Start of Block

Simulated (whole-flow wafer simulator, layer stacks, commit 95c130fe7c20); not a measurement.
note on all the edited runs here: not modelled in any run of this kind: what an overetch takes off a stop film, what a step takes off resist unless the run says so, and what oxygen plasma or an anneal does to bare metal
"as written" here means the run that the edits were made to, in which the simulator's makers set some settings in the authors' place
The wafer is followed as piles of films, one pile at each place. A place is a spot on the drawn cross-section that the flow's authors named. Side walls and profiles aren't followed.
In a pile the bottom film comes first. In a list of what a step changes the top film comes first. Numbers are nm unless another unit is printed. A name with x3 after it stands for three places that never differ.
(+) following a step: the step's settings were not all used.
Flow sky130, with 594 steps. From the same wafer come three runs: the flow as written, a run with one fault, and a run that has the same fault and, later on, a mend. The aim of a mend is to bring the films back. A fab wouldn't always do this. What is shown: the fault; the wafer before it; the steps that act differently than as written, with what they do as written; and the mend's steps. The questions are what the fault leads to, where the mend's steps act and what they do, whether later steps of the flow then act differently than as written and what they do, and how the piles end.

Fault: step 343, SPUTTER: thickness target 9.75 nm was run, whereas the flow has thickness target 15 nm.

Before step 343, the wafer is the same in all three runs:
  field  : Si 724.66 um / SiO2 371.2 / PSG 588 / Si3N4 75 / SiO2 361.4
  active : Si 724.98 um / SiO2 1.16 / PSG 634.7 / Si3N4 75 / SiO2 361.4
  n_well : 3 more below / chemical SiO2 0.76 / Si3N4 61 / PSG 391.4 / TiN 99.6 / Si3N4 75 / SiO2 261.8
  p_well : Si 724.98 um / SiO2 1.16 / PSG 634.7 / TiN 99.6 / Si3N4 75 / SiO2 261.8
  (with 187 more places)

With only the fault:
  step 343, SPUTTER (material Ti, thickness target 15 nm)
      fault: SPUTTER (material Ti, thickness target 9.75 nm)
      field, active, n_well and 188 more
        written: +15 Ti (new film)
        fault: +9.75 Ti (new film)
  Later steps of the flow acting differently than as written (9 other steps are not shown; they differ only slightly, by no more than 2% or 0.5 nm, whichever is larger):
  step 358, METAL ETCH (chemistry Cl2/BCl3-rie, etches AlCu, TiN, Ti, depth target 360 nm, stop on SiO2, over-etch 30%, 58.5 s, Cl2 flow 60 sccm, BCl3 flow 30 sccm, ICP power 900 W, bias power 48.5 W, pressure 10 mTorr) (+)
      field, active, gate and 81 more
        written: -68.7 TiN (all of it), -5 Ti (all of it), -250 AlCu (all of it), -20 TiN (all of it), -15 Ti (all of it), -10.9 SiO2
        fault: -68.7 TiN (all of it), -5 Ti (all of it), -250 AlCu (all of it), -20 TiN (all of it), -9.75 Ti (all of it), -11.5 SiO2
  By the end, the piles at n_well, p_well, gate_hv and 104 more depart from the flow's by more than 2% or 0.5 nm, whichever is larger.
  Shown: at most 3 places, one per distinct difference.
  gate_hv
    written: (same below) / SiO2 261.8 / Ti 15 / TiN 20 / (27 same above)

End of Block

__Work item__
Repeat exactly the lines from the first line of the records above through the line containing "(+) following a", both included, and nothing else.

__Task solution__
Simulated (whole-flow wafer simulator, layer stacks, commit 95c130fe7c20); not a measurement.
note on all the edited runs here: not modelled in any run of this kind: what an overetch takes off a stop film, what a step takes off resist unless the run says so, and what oxygen plasma or an anneal does to bare metal
"as written" here means the run that the edits were made to, in which the simulator's makers set some settings in the authors' place
The wafer is followed as piles of films, one pile at each place. A place is a spot on the drawn cross-section that the flow's authors named. Side walls and profiles aren't followed.
In a pile the bottom film comes first. In a list of what a step changes the top film comes first. Numbers are nm unless another unit is printed. A name with x3 after it stands for three places that never differ.
(+) following a step: the step's settings were not all used.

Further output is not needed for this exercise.